::::::::::

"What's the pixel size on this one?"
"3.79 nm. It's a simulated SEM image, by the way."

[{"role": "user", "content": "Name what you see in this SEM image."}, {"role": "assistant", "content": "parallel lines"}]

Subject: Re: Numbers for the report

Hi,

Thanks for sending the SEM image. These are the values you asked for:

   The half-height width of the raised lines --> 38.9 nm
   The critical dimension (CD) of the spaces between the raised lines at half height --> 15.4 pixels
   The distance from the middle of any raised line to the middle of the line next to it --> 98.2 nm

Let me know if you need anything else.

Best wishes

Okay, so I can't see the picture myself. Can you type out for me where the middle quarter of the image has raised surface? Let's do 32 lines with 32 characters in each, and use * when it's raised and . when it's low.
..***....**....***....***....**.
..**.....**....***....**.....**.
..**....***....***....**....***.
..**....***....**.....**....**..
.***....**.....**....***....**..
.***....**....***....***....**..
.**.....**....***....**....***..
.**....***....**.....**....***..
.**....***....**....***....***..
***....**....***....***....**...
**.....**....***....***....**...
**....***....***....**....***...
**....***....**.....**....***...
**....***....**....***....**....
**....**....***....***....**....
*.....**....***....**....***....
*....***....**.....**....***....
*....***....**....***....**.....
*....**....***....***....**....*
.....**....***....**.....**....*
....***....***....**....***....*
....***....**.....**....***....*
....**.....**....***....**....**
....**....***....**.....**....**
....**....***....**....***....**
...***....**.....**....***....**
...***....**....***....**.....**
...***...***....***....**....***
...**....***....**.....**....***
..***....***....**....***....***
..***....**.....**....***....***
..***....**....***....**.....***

::::::::::

■ **WORK ITEM**: Return every entry exactly.

■ **PROBLEM SOLUTION**:
"What's the pixel size on this one?"
"3.79 nm. It's a simulated SEM image, by the way."

[{"role": "user", "content": "Name what you see in this SEM image."}, {"role": "assistant", "content": "parallel lines"}]

Subject: Re: Numbers for the report

Hi,

Thanks for sending the SEM image. These are the values you asked for:

   The half-height width of the raised lines --> 38.9 nm
   The critical dimension (CD) of the spaces between the raised lines at half height --> 15.4 pixels
   The distance from the middle of any raised line to the middle of the line next to it --> 98.2 nm

Let me know if you need anything else.

Best wishes

Okay, so I can't see the picture myself. Can you type out for me where the middle quarter of the image has raised surface? Let's do 32 lines with 32 characters in each, and use * when it's raised and . when it's low.
..***....**....***....***....**.
..**.....**....***....**.....**.
..**....***....***....**....***.
..**....***....**.....**....**..
.***....**.....**....***....**..
.***....**....***....***....**..
.**.....**....***....**....***..
.**....***....**.....**....***..
.**....***....**....***....***..
***....**....***....***....**...
**.....**....***....***....**...
**....***....***....**....***...
**....***....**.....**....***...
**....***....**....***....**....
**....**....***....***....**....
*.....**....***....**....***....
*....***....**.....**....***....
*....***....**....***....**.....
*....**....***....***....**....*
.....**....***....**.....**....*
....***....***....**....***....*
....***....**.....**....***....*
....**.....**....***....**....**
....**....***....**.....**....**
....**....***....**....***....**
...***....**.....**....***....**
...***....**....***....**.....**
...***...***....***....**....***
...**....***....**.....**....***
..***....***....**....***....***
..***....**.....**....***....***
..***....**....***....**.....***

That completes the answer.